GIVEN INFORMATION:
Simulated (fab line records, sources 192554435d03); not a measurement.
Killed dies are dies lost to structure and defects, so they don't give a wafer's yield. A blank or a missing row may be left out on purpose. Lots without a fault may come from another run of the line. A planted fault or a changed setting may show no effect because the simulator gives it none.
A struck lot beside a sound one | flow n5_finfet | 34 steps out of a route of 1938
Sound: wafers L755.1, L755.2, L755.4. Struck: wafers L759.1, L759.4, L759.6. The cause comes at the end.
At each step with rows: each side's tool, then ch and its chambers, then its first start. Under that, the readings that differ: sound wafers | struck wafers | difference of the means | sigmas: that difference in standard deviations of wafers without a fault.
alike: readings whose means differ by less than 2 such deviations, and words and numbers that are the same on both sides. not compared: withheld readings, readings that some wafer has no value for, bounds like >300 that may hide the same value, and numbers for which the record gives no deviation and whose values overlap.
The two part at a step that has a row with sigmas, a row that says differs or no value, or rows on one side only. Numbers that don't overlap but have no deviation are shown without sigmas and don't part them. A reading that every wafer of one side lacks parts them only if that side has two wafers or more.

REQUIREMENT: Please give back the listing in full; each line must match exactly.

EXERCISE SOLUTION:
Simulated (fab line records, sources 192554435d03); not a measurement.
Killed dies are dies lost to structure and defects, so they don't give a wafer's yield. A blank or a missing row may be left out on purpose. Lots without a fault may come from another run of the line. A planted fault or a changed setting may show no effect because the simulator gives it none.
A struck lot beside a sound one | flow n5_finfet | 34 steps out of a route of 1938
Sound: wafers L755.1, L755.2, L755.4. Struck: wafers L759.1, L759.4, L759.6. The cause comes at the end.
At each step with rows: each side's tool, then ch and its chambers, then its first start. Under that, the readings that differ: sound wafers | struck wafers | difference of the means | sigmas: that difference in standard deviations of wafers without a fault.
alike: readings whose means differ by less than 2 such deviations, and words and numbers that are the same on both sides. not compared: withheld readings, readings that some wafer has no value for, bounds like >300 that may hide the same value, and numbers for which the record gives no deviation and whose values overlap.
The two part at a step that has a row with sigmas, a row that says differs or no value, or rows on one side only. Numbers that don't overlap but have no deviation are shown without sigmas and don't part them. A reading that every wafer of one side lacks parts them only if that side has two wafers or more.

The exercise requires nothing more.